※

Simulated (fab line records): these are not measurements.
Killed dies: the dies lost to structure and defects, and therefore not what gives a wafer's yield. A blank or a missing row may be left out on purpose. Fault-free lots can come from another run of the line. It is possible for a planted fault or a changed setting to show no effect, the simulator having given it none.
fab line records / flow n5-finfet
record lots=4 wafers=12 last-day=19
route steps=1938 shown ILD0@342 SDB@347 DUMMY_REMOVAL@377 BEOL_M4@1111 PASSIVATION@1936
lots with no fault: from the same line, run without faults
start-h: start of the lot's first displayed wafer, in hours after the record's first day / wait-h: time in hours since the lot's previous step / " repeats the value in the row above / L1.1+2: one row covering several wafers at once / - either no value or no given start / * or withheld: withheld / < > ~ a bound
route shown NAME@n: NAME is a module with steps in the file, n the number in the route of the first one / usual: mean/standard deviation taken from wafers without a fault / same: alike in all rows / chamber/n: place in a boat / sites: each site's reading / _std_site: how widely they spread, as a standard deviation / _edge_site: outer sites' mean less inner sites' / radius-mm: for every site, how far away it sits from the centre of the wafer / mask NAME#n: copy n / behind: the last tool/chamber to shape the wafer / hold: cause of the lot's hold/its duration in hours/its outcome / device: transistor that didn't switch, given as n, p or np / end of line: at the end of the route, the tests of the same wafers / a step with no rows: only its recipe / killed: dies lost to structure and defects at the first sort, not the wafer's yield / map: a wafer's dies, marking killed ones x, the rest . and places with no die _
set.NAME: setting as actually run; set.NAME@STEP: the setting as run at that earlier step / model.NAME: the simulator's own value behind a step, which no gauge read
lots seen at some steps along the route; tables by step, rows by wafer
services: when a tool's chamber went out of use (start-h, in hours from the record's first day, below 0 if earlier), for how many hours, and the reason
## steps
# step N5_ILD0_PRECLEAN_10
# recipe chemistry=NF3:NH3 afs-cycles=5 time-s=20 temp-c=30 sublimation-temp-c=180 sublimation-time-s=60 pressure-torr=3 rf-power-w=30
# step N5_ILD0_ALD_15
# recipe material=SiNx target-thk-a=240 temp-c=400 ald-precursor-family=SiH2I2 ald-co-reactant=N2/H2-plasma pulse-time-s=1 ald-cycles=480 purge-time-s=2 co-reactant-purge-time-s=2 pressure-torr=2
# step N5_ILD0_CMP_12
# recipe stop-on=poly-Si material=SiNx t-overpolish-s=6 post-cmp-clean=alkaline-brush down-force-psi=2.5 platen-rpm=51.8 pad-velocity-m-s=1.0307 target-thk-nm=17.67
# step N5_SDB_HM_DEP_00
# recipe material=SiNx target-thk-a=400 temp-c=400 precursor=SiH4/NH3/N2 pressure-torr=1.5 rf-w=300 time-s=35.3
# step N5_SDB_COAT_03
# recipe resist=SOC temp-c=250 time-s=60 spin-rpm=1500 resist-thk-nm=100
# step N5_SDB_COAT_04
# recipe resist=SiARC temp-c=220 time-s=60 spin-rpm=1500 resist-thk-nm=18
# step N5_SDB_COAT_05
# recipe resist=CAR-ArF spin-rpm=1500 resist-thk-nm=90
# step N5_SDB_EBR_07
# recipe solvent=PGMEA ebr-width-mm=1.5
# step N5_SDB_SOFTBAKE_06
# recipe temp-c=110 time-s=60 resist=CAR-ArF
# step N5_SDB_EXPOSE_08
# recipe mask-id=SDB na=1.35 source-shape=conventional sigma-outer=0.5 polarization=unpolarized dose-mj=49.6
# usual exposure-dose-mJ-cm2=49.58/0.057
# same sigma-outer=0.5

※

* Work order: Quote exactly the stretch of lines above that starts at the first one and ends at the line with "lots with no", and nothing beyond it.

* Task solution:
Simulated (fab line records): these are not measurements.
Killed dies: the dies lost to structure and defects, and therefore not what gives a wafer's yield. A blank or a missing row may be left out on purpose. Fault-free lots can come from another run of the line. It is possible for a planted fault or a changed setting to show no effect, the simulator having given it none.
fab line records / flow n5-finfet
record lots=4 wafers=12 last-day=19
route steps=1938 shown ILD0@342 SDB@347 DUMMY_REMOVAL@377 BEOL_M4@1111 PASSIVATION@1936
lots with no fault: from the same line, run without faults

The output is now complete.